▶ [TASK ITEM]: Copy every line of the material precisely.

▶ [RECORD EXTRACTS]:

* * * * *

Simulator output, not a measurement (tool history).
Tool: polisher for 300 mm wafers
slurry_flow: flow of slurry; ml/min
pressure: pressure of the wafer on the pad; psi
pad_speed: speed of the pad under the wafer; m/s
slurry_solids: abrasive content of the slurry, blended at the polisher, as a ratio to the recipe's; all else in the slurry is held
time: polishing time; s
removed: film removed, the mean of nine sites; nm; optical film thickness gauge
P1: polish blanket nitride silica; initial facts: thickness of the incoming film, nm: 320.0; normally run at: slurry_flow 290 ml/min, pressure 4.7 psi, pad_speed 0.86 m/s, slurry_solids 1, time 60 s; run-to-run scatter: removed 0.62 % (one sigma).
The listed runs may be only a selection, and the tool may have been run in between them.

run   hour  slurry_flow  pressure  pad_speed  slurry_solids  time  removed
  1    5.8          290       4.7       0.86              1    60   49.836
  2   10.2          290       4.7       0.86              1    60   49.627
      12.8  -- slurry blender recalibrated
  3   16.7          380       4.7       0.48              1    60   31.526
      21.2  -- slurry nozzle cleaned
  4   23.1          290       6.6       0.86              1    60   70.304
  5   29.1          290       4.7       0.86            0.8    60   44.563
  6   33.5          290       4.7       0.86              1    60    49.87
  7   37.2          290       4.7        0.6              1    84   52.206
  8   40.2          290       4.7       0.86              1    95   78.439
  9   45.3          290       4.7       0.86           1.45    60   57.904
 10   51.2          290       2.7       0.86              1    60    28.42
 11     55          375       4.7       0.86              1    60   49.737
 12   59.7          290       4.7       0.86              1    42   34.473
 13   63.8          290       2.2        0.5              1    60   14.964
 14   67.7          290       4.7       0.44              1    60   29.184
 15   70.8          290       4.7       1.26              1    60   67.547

* * * * *

▶ [TASK ANSWER]:
Simulator output, not a measurement (tool history).
Tool: polisher for 300 mm wafers
slurry_flow: flow of slurry; ml/min
pressure: pressure of the wafer on the pad; psi
pad_speed: speed of the pad under the wafer; m/s
slurry_solids: abrasive content of the slurry, blended at the polisher, as a ratio to the recipe's; all else in the slurry is held
time: polishing time; s
removed: film removed, the mean of nine sites; nm; optical film thickness gauge
P1: polish blanket nitride silica; initial facts: thickness of the incoming film, nm: 320.0; normally run at: slurry_flow 290 ml/min, pressure 4.7 psi, pad_speed 0.86 m/s, slurry_solids 1, time 60 s; run-to-run scatter: removed 0.62 % (one sigma).
The listed runs may be only a selection, and the tool may have been run in between them.

run   hour  slurry_flow  pressure  pad_speed  slurry_solids  time  removed
  1    5.8          290       4.7       0.86              1    60   49.836
  2   10.2          290       4.7       0.86              1    60   49.627
      12.8  -- slurry blender recalibrated
  3   16.7          380       4.7       0.48              1    60   31.526
      21.2  -- slurry nozzle cleaned
  4   23.1          290       6.6       0.86              1    60   70.304
  5   29.1          290       4.7       0.86            0.8    60   44.563
  6   33.5          290       4.7       0.86              1    60    49.87
  7   37.2          290       4.7        0.6              1    84   52.206
  8   40.2          290       4.7       0.86              1    95   78.439
  9   45.3          290       4.7       0.86           1.45    60   57.904
 10   51.2          290       2.7       0.86              1    60    28.42
 11     55          375       4.7       0.86              1    60   49.737
 12   59.7          290       4.7       0.86              1    42   34.473
 13   63.8          290       2.2        0.5              1    60   14.964
 14   67.7          290       4.7       0.44              1    60   29.184
 15   70.8          290       4.7       1.26              1    60   67.547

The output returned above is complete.